* Work request *
Beginning at the first line of the data, print each line exactly, stopping after the line that contains "11 DIRECTIONAL_DEP, material aC, thk nm 10".

* Data supplied *
((
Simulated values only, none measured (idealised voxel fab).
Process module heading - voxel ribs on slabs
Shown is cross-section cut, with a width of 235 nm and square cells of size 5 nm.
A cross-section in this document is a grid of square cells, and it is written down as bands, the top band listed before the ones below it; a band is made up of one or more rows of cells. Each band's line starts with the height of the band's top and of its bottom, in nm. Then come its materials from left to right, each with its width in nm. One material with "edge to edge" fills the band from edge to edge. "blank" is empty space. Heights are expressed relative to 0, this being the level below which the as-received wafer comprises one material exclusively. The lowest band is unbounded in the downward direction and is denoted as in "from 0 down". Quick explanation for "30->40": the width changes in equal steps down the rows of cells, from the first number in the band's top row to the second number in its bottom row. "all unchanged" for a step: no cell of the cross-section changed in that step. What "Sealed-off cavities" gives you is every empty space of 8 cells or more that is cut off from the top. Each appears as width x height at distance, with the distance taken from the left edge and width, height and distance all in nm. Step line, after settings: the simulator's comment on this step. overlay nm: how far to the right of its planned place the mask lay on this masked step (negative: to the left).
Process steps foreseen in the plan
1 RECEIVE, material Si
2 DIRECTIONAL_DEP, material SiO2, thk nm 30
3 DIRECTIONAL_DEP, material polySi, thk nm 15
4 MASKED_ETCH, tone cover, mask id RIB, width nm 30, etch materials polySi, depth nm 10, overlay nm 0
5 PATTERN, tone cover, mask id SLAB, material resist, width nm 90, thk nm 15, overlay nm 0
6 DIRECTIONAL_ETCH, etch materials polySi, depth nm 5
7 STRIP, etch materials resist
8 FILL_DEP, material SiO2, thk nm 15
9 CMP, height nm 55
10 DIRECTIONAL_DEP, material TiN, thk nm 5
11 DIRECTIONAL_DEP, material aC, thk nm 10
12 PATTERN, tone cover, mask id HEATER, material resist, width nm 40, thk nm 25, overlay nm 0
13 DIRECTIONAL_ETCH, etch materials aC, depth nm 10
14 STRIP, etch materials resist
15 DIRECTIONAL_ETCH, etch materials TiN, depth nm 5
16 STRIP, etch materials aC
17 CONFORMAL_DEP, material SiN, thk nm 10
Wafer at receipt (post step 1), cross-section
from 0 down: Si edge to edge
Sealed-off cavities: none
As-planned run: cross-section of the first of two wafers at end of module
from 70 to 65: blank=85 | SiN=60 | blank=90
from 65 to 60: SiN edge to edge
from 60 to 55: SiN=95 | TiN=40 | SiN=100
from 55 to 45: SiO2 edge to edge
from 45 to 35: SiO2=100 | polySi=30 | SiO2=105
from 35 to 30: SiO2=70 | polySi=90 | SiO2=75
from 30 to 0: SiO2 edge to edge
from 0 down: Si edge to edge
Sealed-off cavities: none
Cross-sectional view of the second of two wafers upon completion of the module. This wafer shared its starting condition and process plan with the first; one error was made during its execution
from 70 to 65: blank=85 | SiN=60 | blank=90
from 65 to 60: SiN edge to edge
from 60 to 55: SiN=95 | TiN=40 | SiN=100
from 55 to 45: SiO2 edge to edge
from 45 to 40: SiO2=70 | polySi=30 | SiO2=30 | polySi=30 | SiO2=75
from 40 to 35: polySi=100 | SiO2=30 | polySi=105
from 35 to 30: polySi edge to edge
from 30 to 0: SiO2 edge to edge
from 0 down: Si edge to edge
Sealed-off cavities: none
))

* Response area *
Simulated values only, none measured (idealised voxel fab).
Process module heading - voxel ribs on slabs
Shown is cross-section cut, with a width of 235 nm and square cells of size 5 nm.
A cross-section in this document is a grid of square cells, and it is written down as bands, the top band listed before the ones below it; a band is made up of one or more rows of cells. Each band's line starts with the height of the band's top and of its bottom, in nm. Then come its materials from left to right, each with its width in nm. One material with "edge to edge" fills the band from edge to edge. "blank" is empty space. Heights are expressed relative to 0, this being the level below which the as-received wafer comprises one material exclusively. The lowest band is unbounded in the downward direction and is denoted as in "from 0 down". Quick explanation for "30->40": the width changes in equal steps down the rows of cells, from the first number in the band's top row to the second number in its bottom row. "all unchanged" for a step: no cell of the cross-section changed in that step. What "Sealed-off cavities" gives you is every empty space of 8 cells or more that is cut off from the top. Each appears as width x height at distance, with the distance taken from the left edge and width, height and distance all in nm. Step line, after settings: the simulator's comment on this step. overlay nm: how far to the right of its planned place the mask lay on this masked step (negative: to the left).
Process steps foreseen in the plan
1 RECEIVE, material Si
2 DIRECTIONAL_DEP, material SiO2, thk nm 30
3 DIRECTIONAL_DEP, material polySi, thk nm 15
4 MASKED_ETCH, tone cover, mask id RIB, width nm 30, etch materials polySi, depth nm 10, overlay nm 0
5 PATTERN, tone cover, mask id SLAB, material resist, width nm 90, thk nm 15, overlay nm 0
6 DIRECTIONAL_ETCH, etch materials polySi, depth nm 5
7 STRIP, etch materials resist
8 FILL_DEP, material SiO2, thk nm 15
9 CMP, height nm 55
10 DIRECTIONAL_DEP, material TiN, thk nm 5
11 DIRECTIONAL_DEP, material aC, thk nm 10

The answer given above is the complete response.